### GIVEN INFORMATION
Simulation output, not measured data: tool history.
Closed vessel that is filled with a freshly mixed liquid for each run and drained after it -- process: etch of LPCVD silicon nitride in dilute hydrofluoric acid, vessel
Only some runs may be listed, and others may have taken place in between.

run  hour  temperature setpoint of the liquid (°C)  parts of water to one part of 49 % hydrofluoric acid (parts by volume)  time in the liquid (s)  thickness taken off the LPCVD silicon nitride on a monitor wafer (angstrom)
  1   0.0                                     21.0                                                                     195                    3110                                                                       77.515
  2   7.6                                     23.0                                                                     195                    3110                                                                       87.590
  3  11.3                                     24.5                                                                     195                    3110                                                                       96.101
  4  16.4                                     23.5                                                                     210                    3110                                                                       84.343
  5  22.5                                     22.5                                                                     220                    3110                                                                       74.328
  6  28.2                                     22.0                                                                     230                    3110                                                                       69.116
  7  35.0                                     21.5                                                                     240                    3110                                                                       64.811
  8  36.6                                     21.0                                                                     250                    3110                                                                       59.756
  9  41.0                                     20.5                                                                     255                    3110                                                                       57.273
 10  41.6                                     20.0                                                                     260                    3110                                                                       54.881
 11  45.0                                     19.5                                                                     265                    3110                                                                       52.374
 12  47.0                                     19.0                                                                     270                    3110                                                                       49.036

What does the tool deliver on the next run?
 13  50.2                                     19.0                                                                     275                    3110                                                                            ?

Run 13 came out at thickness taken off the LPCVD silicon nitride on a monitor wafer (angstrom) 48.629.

### WORK ORDER
Output exactly the span of lines beginning at the first line of the records and ending at the line that holds "Only some runs", inclusive, with no other text.

### EXERCISE RESULT
Simulation output, not measured data: tool history.
Closed vessel that is filled with a freshly mixed liquid for each run and drained after it -- process: etch of LPCVD silicon nitride in dilute hydrofluoric acid, vessel
Only some runs may be listed, and others may have taken place in between.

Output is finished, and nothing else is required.